**ASSIGNED TASK**
Please copy the lines below exactly, from the first one through the line showing "The mid-height width".

** DATA SUPPLIED follows **

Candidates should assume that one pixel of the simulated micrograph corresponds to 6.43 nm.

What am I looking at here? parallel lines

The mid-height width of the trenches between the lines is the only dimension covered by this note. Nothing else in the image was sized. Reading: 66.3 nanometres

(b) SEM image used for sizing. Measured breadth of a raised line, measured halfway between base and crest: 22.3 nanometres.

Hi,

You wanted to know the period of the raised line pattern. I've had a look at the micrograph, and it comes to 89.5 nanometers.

** End of DATA SUPPLIED **

**PROBLEM SOLUTION**
Candidates should assume that one pixel of the simulated micrograph corresponds to 6.43 nm.

What am I looking at here? parallel lines

The mid-height width of the trenches between the lines is the only dimension covered by this note. Nothing else in the image was sized. Reading: 66.3 nanometres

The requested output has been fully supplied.